* WORK ORDER:
Begin at the line below that has "thk nm 5 | -134" and stop after the line that has "thk nm 25 |". Please restate only those lines, word for word.

---- EXCERPTED RECORDS

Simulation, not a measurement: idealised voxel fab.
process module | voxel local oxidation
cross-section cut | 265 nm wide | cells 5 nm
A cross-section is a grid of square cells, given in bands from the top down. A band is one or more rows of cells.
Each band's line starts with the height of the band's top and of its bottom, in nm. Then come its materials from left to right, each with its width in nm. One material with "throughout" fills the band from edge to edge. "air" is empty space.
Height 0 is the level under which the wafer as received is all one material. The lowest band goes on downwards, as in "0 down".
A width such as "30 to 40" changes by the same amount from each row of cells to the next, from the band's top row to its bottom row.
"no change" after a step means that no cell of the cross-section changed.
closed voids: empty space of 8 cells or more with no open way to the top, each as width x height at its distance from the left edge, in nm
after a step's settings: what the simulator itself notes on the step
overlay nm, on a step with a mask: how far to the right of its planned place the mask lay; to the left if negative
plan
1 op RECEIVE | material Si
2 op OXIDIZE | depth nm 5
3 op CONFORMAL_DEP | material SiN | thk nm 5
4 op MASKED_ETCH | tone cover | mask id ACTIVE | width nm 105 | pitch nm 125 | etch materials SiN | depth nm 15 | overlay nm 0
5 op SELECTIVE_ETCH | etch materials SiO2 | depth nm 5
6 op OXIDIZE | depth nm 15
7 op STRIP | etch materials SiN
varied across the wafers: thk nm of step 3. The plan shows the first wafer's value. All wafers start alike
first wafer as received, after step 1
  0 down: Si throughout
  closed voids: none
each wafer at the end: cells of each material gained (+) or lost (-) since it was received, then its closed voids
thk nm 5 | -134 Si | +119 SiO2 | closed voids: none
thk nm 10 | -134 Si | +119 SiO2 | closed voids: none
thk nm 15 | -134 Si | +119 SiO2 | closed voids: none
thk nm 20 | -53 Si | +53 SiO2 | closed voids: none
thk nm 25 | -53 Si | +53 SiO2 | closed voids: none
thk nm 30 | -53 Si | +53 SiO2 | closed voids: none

--------

* TASK SOLUTION:
thk nm 5 | -134 Si | +119 SiO2 | closed voids: none
thk nm 10 | -134 Si | +119 SiO2 | closed voids: none
thk nm 15 | -134 Si | +119 SiO2 | closed voids: none
thk nm 20 | -53 Si | +53 SiO2 | closed voids: none
thk nm 25 | -53 Si | +53 SiO2 | closed voids: none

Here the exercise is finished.